## Assignment
Output the records exactly, every one of them.

▼

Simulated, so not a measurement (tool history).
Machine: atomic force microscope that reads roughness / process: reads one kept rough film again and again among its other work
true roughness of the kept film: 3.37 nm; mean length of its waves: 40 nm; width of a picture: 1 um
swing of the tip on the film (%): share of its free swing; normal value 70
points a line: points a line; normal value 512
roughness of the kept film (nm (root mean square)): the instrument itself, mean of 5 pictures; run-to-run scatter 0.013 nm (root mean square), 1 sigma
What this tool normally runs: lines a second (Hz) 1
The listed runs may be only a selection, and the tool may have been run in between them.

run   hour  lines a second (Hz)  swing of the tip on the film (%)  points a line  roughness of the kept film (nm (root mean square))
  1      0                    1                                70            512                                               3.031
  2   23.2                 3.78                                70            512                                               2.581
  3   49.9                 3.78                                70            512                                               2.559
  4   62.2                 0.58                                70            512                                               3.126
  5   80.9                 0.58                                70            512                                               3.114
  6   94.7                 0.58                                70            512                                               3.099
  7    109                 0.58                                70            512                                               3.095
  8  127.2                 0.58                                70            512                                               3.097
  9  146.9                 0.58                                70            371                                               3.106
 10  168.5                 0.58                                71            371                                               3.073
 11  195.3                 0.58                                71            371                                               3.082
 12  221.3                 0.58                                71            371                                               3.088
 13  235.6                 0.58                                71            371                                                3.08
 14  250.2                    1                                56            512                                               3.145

▲

## Result
Simulated, so not a measurement (tool history).
Machine: atomic force microscope that reads roughness / process: reads one kept rough film again and again among its other work
true roughness of the kept film: 3.37 nm; mean length of its waves: 40 nm; width of a picture: 1 um
swing of the tip on the film (%): share of its free swing; normal value 70
points a line: points a line; normal value 512
roughness of the kept film (nm (root mean square)): the instrument itself, mean of 5 pictures; run-to-run scatter 0.013 nm (root mean square), 1 sigma
What this tool normally runs: lines a second (Hz) 1
The listed runs may be only a selection, and the tool may have been run in between them.

run   hour  lines a second (Hz)  swing of the tip on the film (%)  points a line  roughness of the kept film (nm (root mean square))
  1      0                    1                                70            512                                               3.031
  2   23.2                 3.78                                70            512                                               2.581
  3   49.9                 3.78                                70            512                                               2.559
  4   62.2                 0.58                                70            512                                               3.126
  5   80.9                 0.58                                70            512                                               3.114
  6   94.7                 0.58                                70            512                                               3.099
  7    109                 0.58                                70            512                                               3.095
  8  127.2                 0.58                                70            512                                               3.097
  9  146.9                 0.58                                70            371                                               3.106
 10  168.5                 0.58                                71            371                                               3.073
 11  195.3                 0.58                                71            371                                               3.082
 12  221.3                 0.58                                71            371                                               3.088
 13  235.6                 0.58                                71            371                                                3.08
 14  250.2                    1                                56            512                                               3.145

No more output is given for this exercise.